_WORK TASK:_ Print the whole listing below again, exactly as given.

_SUPPLIED ENTRIES:_
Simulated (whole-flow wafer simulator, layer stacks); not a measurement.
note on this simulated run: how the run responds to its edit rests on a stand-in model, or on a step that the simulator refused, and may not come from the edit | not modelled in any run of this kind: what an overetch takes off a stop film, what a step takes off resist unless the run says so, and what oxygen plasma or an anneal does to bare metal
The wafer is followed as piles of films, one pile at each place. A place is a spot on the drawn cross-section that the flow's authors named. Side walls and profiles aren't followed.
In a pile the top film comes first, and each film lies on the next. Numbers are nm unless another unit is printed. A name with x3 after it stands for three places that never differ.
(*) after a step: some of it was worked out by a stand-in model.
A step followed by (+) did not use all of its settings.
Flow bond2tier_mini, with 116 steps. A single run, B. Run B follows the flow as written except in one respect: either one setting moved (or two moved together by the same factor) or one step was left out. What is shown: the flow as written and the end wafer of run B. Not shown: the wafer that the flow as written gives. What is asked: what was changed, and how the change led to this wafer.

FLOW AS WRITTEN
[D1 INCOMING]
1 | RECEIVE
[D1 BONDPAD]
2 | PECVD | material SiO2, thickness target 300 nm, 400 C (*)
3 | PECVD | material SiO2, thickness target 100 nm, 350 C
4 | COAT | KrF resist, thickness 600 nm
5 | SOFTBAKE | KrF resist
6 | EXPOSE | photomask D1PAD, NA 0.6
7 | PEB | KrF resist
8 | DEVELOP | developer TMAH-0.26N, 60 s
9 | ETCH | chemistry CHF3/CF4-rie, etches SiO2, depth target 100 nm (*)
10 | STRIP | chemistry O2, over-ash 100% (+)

_ANSWER SPACE:_
Simulated (whole-flow wafer simulator, layer stacks); not a measurement.
note on this simulated run: how the run responds to its edit rests on a stand-in model, or on a step that the simulator refused, and may not come from the edit | not modelled in any run of this kind: what an overetch takes off a stop film, what a step takes off resist unless the run says so, and what oxygen plasma or an anneal does to bare metal
The wafer is followed as piles of films, one pile at each place. A place is a spot on the drawn cross-section that the flow's authors named. Side walls and profiles aren't followed.
In a pile the top film comes first, and each film lies on the next. Numbers are nm unless another unit is printed. A name with x3 after it stands for three places that never differ.
(*) after a step: some of it was worked out by a stand-in model.
A step followed by (+) did not use all of its settings.
Flow bond2tier_mini, with 116 steps. A single run, B. Run B follows the flow as written except in one respect: either one setting moved (or two moved together by the same factor) or one step was left out. What is shown: the flow as written and the end wafer of run B. Not shown: the wafer that the flow as written gives. What is asked: what was changed, and how the change led to this wafer.

FLOW AS WRITTEN
[D1 INCOMING]
1 | RECEIVE
[D1 BONDPAD]
2 | PECVD | material SiO2, thickness target 300 nm, 400 C (*)
3 | PECVD | material SiO2, thickness target 100 nm, 350 C
4 | COAT | KrF resist, thickness 600 nm
5 | SOFTBAKE | KrF resist
6 | EXPOSE | photomask D1PAD, NA 0.6
7 | PEB | KrF resist
8 | DEVELOP | developer TMAH-0.26N, 60 s
9 | ETCH | chemistry CHF3/CF4-rie, etches SiO2, depth target 100 nm (*)
10 | STRIP | chemistry O2, over-ash 100% (+)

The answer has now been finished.